_Activity_: Exactly as they appear, copy the lines from the start of the entries below to the line containing "Here you go: 20.5", both ends included.

_Records shown_:
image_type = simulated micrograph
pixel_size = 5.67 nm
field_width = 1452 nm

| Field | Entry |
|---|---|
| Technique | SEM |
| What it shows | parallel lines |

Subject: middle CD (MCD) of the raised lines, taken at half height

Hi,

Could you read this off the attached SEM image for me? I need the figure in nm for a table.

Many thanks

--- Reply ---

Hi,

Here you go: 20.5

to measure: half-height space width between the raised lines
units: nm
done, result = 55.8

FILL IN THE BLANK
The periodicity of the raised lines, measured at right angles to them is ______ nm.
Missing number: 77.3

_Your solution_:
image_type = simulated micrograph
pixel_size = 5.67 nm
field_width = 1452 nm

| Field | Entry |
|---|---|
| Technique | SEM |
| What it shows | parallel lines |

Subject: middle CD (MCD) of the raised lines, taken at half height

Hi,

Could you read this off the attached SEM image for me? I need the figure in nm for a table.

Many thanks

--- Reply ---

Hi,

Here you go: 20.5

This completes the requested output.